Provided records »
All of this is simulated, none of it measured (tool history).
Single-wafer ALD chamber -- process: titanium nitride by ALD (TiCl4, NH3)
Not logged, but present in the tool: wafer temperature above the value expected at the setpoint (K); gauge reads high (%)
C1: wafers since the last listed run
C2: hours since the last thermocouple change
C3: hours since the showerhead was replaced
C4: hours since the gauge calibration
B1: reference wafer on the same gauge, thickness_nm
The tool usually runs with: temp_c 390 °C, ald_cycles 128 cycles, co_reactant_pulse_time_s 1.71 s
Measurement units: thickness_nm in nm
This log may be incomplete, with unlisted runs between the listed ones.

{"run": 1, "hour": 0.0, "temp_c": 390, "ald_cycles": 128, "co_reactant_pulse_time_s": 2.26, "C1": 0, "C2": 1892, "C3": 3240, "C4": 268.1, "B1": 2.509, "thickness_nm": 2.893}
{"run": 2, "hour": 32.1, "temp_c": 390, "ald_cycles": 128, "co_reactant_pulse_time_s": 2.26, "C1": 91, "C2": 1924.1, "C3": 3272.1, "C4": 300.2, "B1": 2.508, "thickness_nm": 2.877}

Work task »
The answer should consist solely of the lines from the first line above through the one with "Measurement units: thickness_nm in nm", both included, repeated exactly.

Exercise answer »
All of this is simulated, none of it measured (tool history).
Single-wafer ALD chamber -- process: titanium nitride by ALD (TiCl4, NH3)
Not logged, but present in the tool: wafer temperature above the value expected at the setpoint (K); gauge reads high (%)
C1: wafers since the last listed run
C2: hours since the last thermocouple change
C3: hours since the showerhead was replaced
C4: hours since the gauge calibration
B1: reference wafer on the same gauge, thickness_nm
The tool usually runs with: temp_c 390 °C, ald_cycles 128 cycles, co_reactant_pulse_time_s 1.71 s
Measurement units: thickness_nm in nm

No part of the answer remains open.